/---

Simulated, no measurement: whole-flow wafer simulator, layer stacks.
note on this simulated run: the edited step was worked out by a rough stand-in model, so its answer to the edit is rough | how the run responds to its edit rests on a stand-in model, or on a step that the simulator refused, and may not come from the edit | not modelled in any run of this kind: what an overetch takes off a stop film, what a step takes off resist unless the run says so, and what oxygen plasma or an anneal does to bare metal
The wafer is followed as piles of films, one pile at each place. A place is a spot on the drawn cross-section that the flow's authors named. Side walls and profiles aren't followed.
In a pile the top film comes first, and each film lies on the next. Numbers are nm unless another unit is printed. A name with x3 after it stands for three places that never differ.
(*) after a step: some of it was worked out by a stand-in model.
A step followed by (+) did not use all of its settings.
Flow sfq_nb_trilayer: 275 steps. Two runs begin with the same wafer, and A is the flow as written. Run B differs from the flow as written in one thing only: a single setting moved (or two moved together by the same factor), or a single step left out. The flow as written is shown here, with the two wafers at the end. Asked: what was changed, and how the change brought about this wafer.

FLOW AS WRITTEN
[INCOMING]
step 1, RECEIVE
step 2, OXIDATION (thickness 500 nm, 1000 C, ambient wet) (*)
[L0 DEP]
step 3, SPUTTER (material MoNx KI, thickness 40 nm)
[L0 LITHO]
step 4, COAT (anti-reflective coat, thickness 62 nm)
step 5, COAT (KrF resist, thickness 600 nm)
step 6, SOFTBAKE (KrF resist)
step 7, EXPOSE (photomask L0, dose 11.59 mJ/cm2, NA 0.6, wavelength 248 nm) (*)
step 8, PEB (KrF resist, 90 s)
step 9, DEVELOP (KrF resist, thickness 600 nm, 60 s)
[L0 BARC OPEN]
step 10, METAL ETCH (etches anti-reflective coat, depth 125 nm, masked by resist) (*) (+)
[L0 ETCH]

\---

Set down, exactly as they appear above, all lines from the one that has "In a pile the" down to the one that has "step 10, METAL", including those two and no others.

▶ **Exercise response**:
In a pile the top film comes first, and each film lies on the next. Numbers are nm unless another unit is printed. A name with x3 after it stands for three places that never differ.
(*) after a step: some of it was worked out by a stand-in model.
A step followed by (+) did not use all of its settings.
Flow sfq_nb_trilayer: 275 steps. Two runs begin with the same wafer, and A is the flow as written. Run B differs from the flow as written in one thing only: a single setting moved (or two moved together by the same factor), or a single step left out. The flow as written is shown here, with the two wafers at the end. Asked: what was changed, and how the change brought about this wafer.

FLOW AS WRITTEN
[INCOMING]
step 1, RECEIVE
step 2, OXIDATION (thickness 500 nm, 1000 C, ambient wet) (*)
[L0 DEP]
step 3, SPUTTER (material MoNx KI, thickness 40 nm)
[L0 LITHO]
step 4, COAT (anti-reflective coat, thickness 62 nm)
step 5, COAT (KrF resist, thickness 600 nm)
step 6, SOFTBAKE (KrF resist)
step 7, EXPOSE (photomask L0, dose 11.59 mJ/cm2, NA 0.6, wavelength 248 nm) (*)
step 8, PEB (KrF resist, 90 s)
step 9, DEVELOP (KrF resist, thickness 600 nm, 60 s)
[L0 BARC OPEN]
step 10, METAL ETCH (etches anti-reflective coat, depth 125 nm, masked by resist) (*) (+)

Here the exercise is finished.